:: ASSIGNMENT ::
Please reproduce every record, keeping each one exactly as written.

*** GIVEN ENTRIES ***

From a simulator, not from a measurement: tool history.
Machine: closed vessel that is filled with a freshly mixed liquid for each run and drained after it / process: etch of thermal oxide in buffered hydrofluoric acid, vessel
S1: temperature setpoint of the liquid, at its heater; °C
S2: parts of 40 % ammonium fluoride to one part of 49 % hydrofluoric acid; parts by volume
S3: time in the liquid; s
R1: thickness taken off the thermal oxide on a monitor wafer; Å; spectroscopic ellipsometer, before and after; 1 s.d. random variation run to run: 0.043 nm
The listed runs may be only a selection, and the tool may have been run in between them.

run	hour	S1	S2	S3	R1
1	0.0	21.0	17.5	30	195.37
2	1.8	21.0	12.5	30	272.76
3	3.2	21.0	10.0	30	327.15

*** End of GIVEN ENTRIES ***

:: EXERCISE SOLUTION ::
From a simulator, not from a measurement: tool history.
Machine: closed vessel that is filled with a freshly mixed liquid for each run and drained after it / process: etch of thermal oxide in buffered hydrofluoric acid, vessel
S1: temperature setpoint of the liquid, at its heater; °C
S2: parts of 40 % ammonium fluoride to one part of 49 % hydrofluoric acid; parts by volume
S3: time in the liquid; s
R1: thickness taken off the thermal oxide on a monitor wafer; Å; spectroscopic ellipsometer, before and after; 1 s.d. random variation run to run: 0.043 nm
The listed runs may be only a selection, and the tool may have been run in between them.

run	hour	S1	S2	S3	R1
1	0.0	21.0	17.5	30	195.37
2	1.8	21.0	12.5	30	272.76
3	3.2	21.0	10.0	30	327.15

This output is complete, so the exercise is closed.